## Required action
Every entry must be duplicated word for word.

▽

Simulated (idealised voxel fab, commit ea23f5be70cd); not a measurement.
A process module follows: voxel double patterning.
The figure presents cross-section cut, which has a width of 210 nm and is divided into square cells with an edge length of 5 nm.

△

## Expected answer
Simulated (idealised voxel fab, commit ea23f5be70cd); not a measurement.
A process module follows: voxel double patterning.
The figure presents cross-section cut, which has a width of 210 nm and is divided into square cells with an edge length of 5 nm.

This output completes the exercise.